Brief – Write the entries out again. Every character must match.

The data –

- Opening Delimiter -

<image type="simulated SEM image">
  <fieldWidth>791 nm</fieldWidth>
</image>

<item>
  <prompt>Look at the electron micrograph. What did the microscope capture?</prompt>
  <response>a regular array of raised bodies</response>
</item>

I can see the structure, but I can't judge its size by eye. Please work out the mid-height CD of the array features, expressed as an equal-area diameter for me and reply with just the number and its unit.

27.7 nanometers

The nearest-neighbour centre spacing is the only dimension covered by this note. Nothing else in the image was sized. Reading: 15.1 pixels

- Closing Delimiter -

Task solution –
<image type="simulated SEM image">
  <fieldWidth>791 nm</fieldWidth>
</image>

<item>
  <prompt>Look at the electron micrograph. What did the microscope capture?</prompt>
  <response>a regular array of raised bodies</response>
</item>

I can see the structure, but I can't judge its size by eye. Please work out the mid-height CD of the array features, expressed as an equal-area diameter for me and reply with just the number and its unit.

27.7 nanometers

The nearest-neighbour centre spacing is the only dimension covered by this note. Nothing else in the image was sized. Reading: 15.1 pixels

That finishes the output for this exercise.